◆ **ASSIGNED TASK**
Return the entries in full, exactly as written.

◆ **DATA PROVIDED**

☆ ☆ ☆ ☆ ☆

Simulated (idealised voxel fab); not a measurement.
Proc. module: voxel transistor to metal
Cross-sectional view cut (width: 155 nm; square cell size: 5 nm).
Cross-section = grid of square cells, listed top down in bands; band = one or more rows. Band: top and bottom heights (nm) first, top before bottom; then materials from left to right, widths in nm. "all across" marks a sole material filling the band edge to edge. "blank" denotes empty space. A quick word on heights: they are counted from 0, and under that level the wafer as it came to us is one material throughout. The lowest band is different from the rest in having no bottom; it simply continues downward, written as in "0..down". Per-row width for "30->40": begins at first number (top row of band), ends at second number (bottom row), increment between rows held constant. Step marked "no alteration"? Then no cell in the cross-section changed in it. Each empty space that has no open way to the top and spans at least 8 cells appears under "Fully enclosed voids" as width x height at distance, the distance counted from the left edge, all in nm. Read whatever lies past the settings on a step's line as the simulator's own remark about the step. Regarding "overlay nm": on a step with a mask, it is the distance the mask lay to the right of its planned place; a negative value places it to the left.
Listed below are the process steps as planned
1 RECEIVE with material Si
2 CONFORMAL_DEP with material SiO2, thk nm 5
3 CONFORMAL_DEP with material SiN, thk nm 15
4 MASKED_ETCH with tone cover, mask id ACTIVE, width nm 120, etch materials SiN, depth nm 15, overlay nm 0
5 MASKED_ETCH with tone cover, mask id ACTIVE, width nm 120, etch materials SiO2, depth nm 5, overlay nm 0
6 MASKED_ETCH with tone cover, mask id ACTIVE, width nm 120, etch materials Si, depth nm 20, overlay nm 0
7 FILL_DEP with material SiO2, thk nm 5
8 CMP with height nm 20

☆ ☆ ☆ ☆ ☆

◆ **WRITTEN SOLUTION**
Simulated (idealised voxel fab); not a measurement.
Proc. module: voxel transistor to metal
Cross-sectional view cut (width: 155 nm; square cell size: 5 nm).
Cross-section = grid of square cells, listed top down in bands; band = one or more rows. Band: top and bottom heights (nm) first, top before bottom; then materials from left to right, widths in nm. "all across" marks a sole material filling the band edge to edge. "blank" denotes empty space. A quick word on heights: they are counted from 0, and under that level the wafer as it came to us is one material throughout. The lowest band is different from the rest in having no bottom; it simply continues downward, written as in "0..down". Per-row width for "30->40": begins at first number (top row of band), ends at second number (bottom row), increment between rows held constant. Step marked "no alteration"? Then no cell in the cross-section changed in it. Each empty space that has no open way to the top and spans at least 8 cells appears under "Fully enclosed voids" as width x height at distance, the distance counted from the left edge, all in nm. Read whatever lies past the settings on a step's line as the simulator's own remark about the step. Regarding "overlay nm": on a step with a mask, it is the distance the mask lay to the right of its planned place; a negative value places it to the left.
Listed below are the process steps as planned
1 RECEIVE with material Si
2 CONFORMAL_DEP with material SiO2, thk nm 5
3 CONFORMAL_DEP with material SiN, thk nm 15
4 MASKED_ETCH with tone cover, mask id ACTIVE, width nm 120, etch materials SiN, depth nm 15, overlay nm 0
5 MASKED_ETCH with tone cover, mask id ACTIVE, width nm 120, etch materials SiO2, depth nm 5, overlay nm 0
6 MASKED_ETCH with tone cover, mask id ACTIVE, width nm 120, etch materials Si, depth nm 20, overlay nm 0
7 FILL_DEP with material SiO2, thk nm 5
8 CMP with height nm 20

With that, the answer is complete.